▬▬▬▬▬▬
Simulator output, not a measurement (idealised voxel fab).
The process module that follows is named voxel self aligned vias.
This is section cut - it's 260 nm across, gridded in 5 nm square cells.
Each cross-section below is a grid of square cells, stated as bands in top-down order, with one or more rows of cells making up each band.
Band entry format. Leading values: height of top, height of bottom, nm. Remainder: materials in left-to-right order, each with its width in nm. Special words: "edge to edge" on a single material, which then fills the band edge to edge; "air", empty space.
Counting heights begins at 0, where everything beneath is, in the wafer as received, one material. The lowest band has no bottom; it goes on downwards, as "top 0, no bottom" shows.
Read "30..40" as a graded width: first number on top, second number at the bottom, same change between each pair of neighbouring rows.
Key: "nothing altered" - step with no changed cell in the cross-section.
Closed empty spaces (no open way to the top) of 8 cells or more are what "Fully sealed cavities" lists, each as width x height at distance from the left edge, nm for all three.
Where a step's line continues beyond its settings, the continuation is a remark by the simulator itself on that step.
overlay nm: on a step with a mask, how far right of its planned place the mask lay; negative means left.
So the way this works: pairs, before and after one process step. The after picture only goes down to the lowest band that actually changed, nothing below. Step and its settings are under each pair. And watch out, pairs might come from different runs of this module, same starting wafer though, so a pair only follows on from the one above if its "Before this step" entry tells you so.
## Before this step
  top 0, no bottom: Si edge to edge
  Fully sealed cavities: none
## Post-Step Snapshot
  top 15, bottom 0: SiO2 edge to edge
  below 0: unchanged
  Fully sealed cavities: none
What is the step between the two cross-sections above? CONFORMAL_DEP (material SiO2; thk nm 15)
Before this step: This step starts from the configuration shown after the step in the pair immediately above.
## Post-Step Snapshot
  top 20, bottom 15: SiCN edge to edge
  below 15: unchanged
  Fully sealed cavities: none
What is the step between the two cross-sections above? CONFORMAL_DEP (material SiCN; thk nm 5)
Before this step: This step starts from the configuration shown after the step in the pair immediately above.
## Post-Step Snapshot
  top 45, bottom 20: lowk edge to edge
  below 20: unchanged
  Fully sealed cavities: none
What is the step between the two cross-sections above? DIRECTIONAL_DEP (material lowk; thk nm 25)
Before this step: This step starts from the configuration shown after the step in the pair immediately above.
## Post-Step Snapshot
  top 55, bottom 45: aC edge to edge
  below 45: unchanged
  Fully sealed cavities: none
▬▬▬▬▬▬

> _WORK ITEM_
Copy exactly the stretch of data above from the line with "below 0: unchanged" through the line with "SiCN; thk nm 5)", and omit all other lines.

> _ANSWER AREA_
  below 0: unchanged
  Fully sealed cavities: none
What is the step between the two cross-sections above? CONFORMAL_DEP (material SiO2; thk nm 15)
Before this step: This step starts from the configuration shown after the step in the pair immediately above.
## Post-Step Snapshot
  top 20, bottom 15: SiCN edge to edge
  below 15: unchanged
  Fully sealed cavities: none
What is the step between the two cross-sections above? CONFORMAL_DEP (material SiCN; thk nm 5)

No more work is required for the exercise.